*** Records shown ***

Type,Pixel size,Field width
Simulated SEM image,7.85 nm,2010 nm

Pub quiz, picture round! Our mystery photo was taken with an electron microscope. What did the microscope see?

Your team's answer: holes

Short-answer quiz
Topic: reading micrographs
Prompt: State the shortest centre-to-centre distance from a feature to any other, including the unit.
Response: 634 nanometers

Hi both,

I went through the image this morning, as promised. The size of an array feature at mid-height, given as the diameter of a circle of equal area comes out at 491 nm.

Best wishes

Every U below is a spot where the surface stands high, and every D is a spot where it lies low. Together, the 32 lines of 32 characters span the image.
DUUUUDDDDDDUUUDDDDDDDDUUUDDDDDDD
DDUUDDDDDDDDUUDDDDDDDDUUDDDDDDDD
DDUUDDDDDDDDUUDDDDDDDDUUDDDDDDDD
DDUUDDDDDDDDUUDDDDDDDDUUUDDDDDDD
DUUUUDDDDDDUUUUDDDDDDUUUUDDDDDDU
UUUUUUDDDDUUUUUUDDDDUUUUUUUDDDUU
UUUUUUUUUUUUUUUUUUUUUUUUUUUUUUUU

*** End of Records shown ***

All lines above from the one holding "Topic: reading micrographs" to the one holding "UUUUUUDDDDUUUUUUDDDDUUUUUUUDDDUU", inclusive, are to be copied exactly; no other line is wanted.

Topic: reading micrographs
Prompt: State the shortest centre-to-centre distance from a feature to any other, including the unit.
Response: 634 nanometers

Hi both,

I went through the image this morning, as promised. The size of an array feature at mid-height, given as the diameter of a circle of equal area comes out at 491 nm.

Best wishes

Every U below is a spot where the surface stands high, and every D is a spot where it lies low. Together, the 32 lines of 32 characters span the image.
DUUUUDDDDDDUUUDDDDDDDDUUUDDDDDDD
DDUUDDDDDDDDUUDDDDDDDDUUDDDDDDDD
DDUUDDDDDDDDUUDDDDDDDDUUDDDDDDDD
DDUUDDDDDDDDUUDDDDDDDDUUUDDDDDDD
DUUUUDDDDDDUUUUDDDDDDUUUUDDDDDDU
UUUUUUDDDDUUUUUUDDDDUUUUUUUDDDUU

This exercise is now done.